= Material shown =
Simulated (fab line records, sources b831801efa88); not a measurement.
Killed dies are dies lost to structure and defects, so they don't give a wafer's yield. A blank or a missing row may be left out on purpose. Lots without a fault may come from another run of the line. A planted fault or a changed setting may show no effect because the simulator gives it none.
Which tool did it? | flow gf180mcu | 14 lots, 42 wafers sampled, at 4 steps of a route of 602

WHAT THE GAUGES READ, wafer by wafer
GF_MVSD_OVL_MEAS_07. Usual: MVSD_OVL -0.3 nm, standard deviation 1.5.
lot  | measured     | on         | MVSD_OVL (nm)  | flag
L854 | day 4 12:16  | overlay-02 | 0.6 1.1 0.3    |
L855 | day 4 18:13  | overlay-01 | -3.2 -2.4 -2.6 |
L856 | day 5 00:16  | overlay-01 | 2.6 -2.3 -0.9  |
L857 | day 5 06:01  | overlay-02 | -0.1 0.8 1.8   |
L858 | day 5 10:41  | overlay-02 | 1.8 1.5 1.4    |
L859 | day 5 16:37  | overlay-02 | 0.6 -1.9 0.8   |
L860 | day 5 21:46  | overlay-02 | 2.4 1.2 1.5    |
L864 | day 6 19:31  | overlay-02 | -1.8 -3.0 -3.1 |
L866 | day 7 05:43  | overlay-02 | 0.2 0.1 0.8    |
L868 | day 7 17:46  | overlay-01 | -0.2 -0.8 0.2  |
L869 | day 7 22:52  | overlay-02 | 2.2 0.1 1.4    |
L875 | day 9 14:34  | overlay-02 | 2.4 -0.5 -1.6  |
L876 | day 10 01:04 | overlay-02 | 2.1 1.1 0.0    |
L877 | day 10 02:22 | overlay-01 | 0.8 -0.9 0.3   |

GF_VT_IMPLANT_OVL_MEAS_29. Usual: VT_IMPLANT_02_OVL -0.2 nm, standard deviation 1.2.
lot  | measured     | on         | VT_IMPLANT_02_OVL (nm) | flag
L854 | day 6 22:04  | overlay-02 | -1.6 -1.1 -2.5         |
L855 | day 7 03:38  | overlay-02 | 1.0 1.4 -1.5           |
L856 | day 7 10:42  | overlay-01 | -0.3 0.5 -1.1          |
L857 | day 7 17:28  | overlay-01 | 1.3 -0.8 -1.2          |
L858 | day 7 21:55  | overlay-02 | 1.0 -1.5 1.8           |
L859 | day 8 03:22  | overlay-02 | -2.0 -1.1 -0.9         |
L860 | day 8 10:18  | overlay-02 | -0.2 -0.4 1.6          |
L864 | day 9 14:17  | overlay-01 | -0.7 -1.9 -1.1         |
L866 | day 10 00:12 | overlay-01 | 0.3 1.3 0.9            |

= Required action =
Reproduce the entries above exactly, but only the lines between the line holding "L856 | day 5" and the line holding "L864 | day 9", inclusive.

= Your solution =
L856 | day 5 00:16  | overlay-01 | 2.6 -2.3 -0.9  |
L857 | day 5 06:01  | overlay-02 | -0.1 0.8 1.8   |
L858 | day 5 10:41  | overlay-02 | 1.8 1.5 1.4    |
L859 | day 5 16:37  | overlay-02 | 0.6 -1.9 0.8   |
L860 | day 5 21:46  | overlay-02 | 2.4 1.2 1.5    |
L864 | day 6 19:31  | overlay-02 | -1.8 -3.0 -3.1 |
L866 | day 7 05:43  | overlay-02 | 0.2 0.1 0.8    |
L868 | day 7 17:46  | overlay-01 | -0.2 -0.8 0.2  |
L869 | day 7 22:52  | overlay-02 | 2.2 0.1 1.4    |
L875 | day 9 14:34  | overlay-02 | 2.4 -0.5 -1.6  |
L876 | day 10 01:04 | overlay-02 | 2.1 1.1 0.0    |
L877 | day 10 02:22 | overlay-01 | 0.8 -0.9 0.3   |

GF_VT_IMPLANT_OVL_MEAS_29. Usual: VT_IMPLANT_02_OVL -0.2 nm, standard deviation 1.2.
lot  | measured     | on         | VT_IMPLANT_02_OVL (nm) | flag
L854 | day 6 22:04  | overlay-02 | -1.6 -1.1 -2.5         |
L855 | day 7 03:38  | overlay-02 | 1.0 1.4 -1.5           |
L856 | day 7 10:42  | overlay-01 | -0.3 0.5 -1.1          |
L857 | day 7 17:28  | overlay-01 | 1.3 -0.8 -1.2          |
L858 | day 7 21:55  | overlay-02 | 1.0 -1.5 1.8           |
L859 | day 8 03:22  | overlay-02 | -2.0 -1.1 -0.9         |
L860 | day 8 10:18  | overlay-02 | -0.2 -0.4 1.6          |
L864 | day 9 14:17  | overlay-01 | -0.7 -1.9 -1.1         |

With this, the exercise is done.